WORK TASK> The whole of the data, every line, should come back exactly the same.

----- GIVEN ENTRIES

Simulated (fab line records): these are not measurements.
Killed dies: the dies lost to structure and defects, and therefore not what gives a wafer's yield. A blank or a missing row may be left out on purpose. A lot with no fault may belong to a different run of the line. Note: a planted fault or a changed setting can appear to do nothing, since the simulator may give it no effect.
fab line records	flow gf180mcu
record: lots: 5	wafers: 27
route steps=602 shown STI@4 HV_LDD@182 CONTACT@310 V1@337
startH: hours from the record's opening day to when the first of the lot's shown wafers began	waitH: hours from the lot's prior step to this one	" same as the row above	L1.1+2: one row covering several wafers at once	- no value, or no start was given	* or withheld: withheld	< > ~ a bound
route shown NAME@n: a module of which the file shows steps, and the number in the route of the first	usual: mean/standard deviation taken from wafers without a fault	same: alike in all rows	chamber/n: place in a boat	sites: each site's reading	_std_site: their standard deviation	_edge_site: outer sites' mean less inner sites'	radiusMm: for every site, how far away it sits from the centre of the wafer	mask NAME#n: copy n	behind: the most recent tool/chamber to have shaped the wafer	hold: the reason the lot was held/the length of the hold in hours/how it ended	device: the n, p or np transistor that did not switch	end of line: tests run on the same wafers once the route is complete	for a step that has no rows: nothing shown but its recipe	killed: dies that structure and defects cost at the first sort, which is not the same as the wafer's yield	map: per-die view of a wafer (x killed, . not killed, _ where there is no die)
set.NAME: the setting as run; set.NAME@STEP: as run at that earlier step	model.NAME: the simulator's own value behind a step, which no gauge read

----------

WRITTEN RESPONSE>
Simulated (fab line records): these are not measurements.
Killed dies: the dies lost to structure and defects, and therefore not what gives a wafer's yield. A blank or a missing row may be left out on purpose. A lot with no fault may belong to a different run of the line. Note: a planted fault or a changed setting can appear to do nothing, since the simulator may give it no effect.
fab line records	flow gf180mcu
record: lots: 5	wafers: 27
route steps=602 shown STI@4 HV_LDD@182 CONTACT@310 V1@337
startH: hours from the record's opening day to when the first of the lot's shown wafers began	waitH: hours from the lot's prior step to this one	" same as the row above	L1.1+2: one row covering several wafers at once	- no value, or no start was given	* or withheld: withheld	< > ~ a bound
route shown NAME@n: a module of which the file shows steps, and the number in the route of the first	usual: mean/standard deviation taken from wafers without a fault	same: alike in all rows	chamber/n: place in a boat	sites: each site's reading	_std_site: their standard deviation	_edge_site: outer sites' mean less inner sites'	radiusMm: for every site, how far away it sits from the centre of the wafer	mask NAME#n: copy n	behind: the most recent tool/chamber to have shaped the wafer	hold: the reason the lot was held/the length of the hold in hours/how it ended	device: the n, p or np transistor that did not switch	end of line: tests run on the same wafers once the route is complete	for a step that has no rows: nothing shown but its recipe	killed: dies that structure and defects cost at the first sort, which is not the same as the wafer's yield	map: per-die view of a wafer (x killed, . not killed, _ where there is no die)
set.NAME: the setting as run; set.NAME@STEP: as run at that earlier step	model.NAME: the simulator's own value behind a step, which no gauge read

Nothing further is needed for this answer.